**WORK REQUEST**
Beginning with the line below that contains "LHHLLLLHHLLLLHHHLLLLHHLLLLHHLLLL" and ending with the line that contains "LLHHHLLLLHHLLLLHHHLLLLHHLLLLHHLL", copy every line exactly. Copy nothing else.

**RAW DATA**
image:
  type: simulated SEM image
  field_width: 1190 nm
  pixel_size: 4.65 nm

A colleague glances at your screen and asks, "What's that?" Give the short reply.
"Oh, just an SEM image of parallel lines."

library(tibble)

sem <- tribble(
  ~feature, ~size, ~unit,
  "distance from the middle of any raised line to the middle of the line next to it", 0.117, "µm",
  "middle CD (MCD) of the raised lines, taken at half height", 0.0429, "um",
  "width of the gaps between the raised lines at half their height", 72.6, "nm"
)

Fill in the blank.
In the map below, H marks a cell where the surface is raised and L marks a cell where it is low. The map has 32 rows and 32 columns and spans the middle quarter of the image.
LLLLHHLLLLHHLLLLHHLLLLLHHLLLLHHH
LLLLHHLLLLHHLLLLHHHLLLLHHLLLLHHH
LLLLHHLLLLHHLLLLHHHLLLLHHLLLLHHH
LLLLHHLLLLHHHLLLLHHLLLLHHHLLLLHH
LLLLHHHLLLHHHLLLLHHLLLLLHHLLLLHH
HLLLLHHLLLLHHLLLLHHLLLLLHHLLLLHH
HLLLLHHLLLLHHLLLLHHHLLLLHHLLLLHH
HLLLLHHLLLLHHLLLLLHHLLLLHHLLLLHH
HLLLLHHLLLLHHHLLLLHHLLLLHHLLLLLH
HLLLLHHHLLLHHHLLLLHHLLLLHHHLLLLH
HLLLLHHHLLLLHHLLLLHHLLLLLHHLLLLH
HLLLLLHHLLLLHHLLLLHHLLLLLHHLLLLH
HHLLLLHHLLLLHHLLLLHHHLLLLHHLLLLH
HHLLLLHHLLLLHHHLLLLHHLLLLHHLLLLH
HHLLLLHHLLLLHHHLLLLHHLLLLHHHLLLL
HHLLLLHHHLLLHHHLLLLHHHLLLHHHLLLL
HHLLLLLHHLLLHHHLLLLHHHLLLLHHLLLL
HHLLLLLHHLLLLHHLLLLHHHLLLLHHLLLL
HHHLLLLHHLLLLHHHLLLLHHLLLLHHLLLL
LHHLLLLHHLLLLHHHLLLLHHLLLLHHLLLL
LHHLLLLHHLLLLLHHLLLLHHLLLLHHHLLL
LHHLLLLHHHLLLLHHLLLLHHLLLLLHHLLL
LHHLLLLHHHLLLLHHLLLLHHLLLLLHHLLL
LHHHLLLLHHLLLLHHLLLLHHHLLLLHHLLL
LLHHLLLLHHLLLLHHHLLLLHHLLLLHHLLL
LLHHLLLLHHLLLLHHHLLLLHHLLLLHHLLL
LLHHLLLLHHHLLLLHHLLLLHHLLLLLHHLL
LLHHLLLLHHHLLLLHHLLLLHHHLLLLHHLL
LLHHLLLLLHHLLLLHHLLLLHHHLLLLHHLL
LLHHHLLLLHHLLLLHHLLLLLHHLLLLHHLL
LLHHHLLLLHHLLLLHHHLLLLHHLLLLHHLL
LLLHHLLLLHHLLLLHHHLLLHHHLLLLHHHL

**EXPECTED ANSWER**
LHHLLLLHHLLLLHHHLLLLHHLLLLHHLLLL
LHHLLLLHHLLLLLHHLLLLHHLLLLHHHLLL
LHHLLLLHHHLLLLHHLLLLHHLLLLLHHLLL
LHHLLLLHHHLLLLHHLLLLHHLLLLLHHLLL
LHHHLLLLHHLLLLHHLLLLHHHLLLLHHLLL
LLHHLLLLHHLLLLHHHLLLLHHLLLLHHLLL
LLHHLLLLHHLLLLHHHLLLLHHLLLLHHLLL
LLHHLLLLHHHLLLLHHLLLLHHLLLLLHHLL
LLHHLLLLHHHLLLLHHLLLLHHHLLLLHHLL
LLHHLLLLLHHLLLLHHLLLLHHHLLLLHHLL
LLHHHLLLLHHLLLLHHLLLLLHHLLLLHHLL
LLHHHLLLLHHLLLLHHHLLLLHHLLLLHHLL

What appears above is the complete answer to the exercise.